▼

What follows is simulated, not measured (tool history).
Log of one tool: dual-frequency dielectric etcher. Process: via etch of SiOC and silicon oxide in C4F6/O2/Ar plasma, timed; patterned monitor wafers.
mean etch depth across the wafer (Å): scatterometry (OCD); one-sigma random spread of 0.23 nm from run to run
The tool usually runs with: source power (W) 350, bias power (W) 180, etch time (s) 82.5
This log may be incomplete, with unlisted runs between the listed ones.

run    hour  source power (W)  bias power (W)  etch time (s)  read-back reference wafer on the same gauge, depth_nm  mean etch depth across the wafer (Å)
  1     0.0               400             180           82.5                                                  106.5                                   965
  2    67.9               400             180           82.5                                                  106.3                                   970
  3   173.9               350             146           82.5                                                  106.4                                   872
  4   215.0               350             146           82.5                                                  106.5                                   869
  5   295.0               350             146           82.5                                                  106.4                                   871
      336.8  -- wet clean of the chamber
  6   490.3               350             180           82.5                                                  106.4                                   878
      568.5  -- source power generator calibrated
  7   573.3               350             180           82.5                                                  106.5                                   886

▲

Give back, exactly as written, the stretch from the line with "of the chamber" through the line with "power generator calibrated", and no other lines from the records above.

      336.8  -- wet clean of the chamber
  6   490.3               350             180           82.5                                                  106.4                                   878
      568.5  -- source power generator calibrated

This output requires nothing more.